» EXERCISE:
Your response should consist of every line below, reproduced without alteration.

» RECORDS PROVIDED:
☆ ☆ ☆ ☆ ☆ ☆ ☆

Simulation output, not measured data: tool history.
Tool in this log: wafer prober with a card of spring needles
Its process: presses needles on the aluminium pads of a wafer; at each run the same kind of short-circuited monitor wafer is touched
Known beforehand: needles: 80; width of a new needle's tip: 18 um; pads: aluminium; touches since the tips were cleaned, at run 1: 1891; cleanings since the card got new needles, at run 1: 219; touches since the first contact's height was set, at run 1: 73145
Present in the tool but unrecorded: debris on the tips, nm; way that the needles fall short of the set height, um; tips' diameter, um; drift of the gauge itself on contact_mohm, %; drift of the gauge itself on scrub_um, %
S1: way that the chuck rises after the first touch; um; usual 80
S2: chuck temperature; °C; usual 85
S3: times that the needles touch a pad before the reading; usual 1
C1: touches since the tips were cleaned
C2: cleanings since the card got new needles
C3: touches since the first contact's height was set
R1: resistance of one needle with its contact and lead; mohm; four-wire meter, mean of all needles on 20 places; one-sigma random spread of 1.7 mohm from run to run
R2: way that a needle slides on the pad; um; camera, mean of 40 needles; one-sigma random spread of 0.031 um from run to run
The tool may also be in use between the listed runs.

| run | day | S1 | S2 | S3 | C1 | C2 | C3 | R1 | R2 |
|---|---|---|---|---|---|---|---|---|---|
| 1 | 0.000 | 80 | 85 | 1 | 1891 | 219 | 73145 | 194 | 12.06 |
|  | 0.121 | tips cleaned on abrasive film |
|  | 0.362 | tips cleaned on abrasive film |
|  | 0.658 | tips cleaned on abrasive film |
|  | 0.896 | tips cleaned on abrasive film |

☆ ☆ ☆ ☆ ☆ ☆ ☆

» RESPONSE BOX:
Simulation output, not measured data: tool history.
Tool in this log: wafer prober with a card of spring needles
Its process: presses needles on the aluminium pads of a wafer; at each run the same kind of short-circuited monitor wafer is touched
Known beforehand: needles: 80; width of a new needle's tip: 18 um; pads: aluminium; touches since the tips were cleaned, at run 1: 1891; cleanings since the card got new needles, at run 1: 219; touches since the first contact's height was set, at run 1: 73145
Present in the tool but unrecorded: debris on the tips, nm; way that the needles fall short of the set height, um; tips' diameter, um; drift of the gauge itself on contact_mohm, %; drift of the gauge itself on scrub_um, %
S1: way that the chuck rises after the first touch; um; usual 80
S2: chuck temperature; °C; usual 85
S3: times that the needles touch a pad before the reading; usual 1
C1: touches since the tips were cleaned
C2: cleanings since the card got new needles
C3: touches since the first contact's height was set
R1: resistance of one needle with its contact and lead; mohm; four-wire meter, mean of all needles on 20 places; one-sigma random spread of 1.7 mohm from run to run
R2: way that a needle slides on the pad; um; camera, mean of 40 needles; one-sigma random spread of 0.031 um from run to run
The tool may also be in use between the listed runs.

| run | day | S1 | S2 | S3 | C1 | C2 | C3 | R1 | R2 |
|---|---|---|---|---|---|---|---|---|---|
| 1 | 0.000 | 80 | 85 | 1 | 1891 | 219 | 73145 | 194 | 12.06 |
|  | 0.121 | tips cleaned on abrasive film |
|  | 0.362 | tips cleaned on abrasive film |
|  | 0.658 | tips cleaned on abrasive film |
|  | 0.896 | tips cleaned on abrasive film |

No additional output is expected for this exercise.